* Work item *
Start with the first line of the material. Repeat each line exactly through the one that contains "startH: the number".

Segment Start: Material supplied

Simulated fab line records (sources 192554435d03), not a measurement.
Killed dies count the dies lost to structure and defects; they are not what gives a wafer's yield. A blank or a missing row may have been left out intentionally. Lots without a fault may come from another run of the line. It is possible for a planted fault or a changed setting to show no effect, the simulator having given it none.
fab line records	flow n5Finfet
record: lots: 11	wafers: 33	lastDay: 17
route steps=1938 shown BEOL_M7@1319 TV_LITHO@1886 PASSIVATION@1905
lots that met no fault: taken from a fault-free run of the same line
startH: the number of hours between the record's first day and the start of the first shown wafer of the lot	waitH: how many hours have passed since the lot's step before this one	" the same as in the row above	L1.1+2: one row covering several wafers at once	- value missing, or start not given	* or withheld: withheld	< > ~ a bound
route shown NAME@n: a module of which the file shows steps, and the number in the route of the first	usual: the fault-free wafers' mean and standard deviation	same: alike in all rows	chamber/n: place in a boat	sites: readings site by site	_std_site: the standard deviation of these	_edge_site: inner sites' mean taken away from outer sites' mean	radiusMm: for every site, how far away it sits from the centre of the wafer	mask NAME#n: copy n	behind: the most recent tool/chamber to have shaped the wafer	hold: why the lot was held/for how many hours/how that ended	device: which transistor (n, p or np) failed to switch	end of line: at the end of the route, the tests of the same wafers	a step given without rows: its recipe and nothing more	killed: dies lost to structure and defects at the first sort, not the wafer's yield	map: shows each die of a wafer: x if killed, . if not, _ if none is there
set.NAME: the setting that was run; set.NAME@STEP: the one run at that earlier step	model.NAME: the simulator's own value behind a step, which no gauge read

Segment End: Material supplied

* Exercise result *
Simulated fab line records (sources 192554435d03), not a measurement.
Killed dies count the dies lost to structure and defects; they are not what gives a wafer's yield. A blank or a missing row may have been left out intentionally. Lots without a fault may come from another run of the line. It is possible for a planted fault or a changed setting to show no effect, the simulator having given it none.
fab line records	flow n5Finfet
record: lots: 11	wafers: 33	lastDay: 17
route steps=1938 shown BEOL_M7@1319 TV_LITHO@1886 PASSIVATION@1905
lots that met no fault: taken from a fault-free run of the same line
startH: the number of hours between the record's first day and the start of the first shown wafer of the lot	waitH: how many hours have passed since the lot's step before this one	" the same as in the row above	L1.1+2: one row covering several wafers at once	- value missing, or start not given	* or withheld: withheld	< > ~ a bound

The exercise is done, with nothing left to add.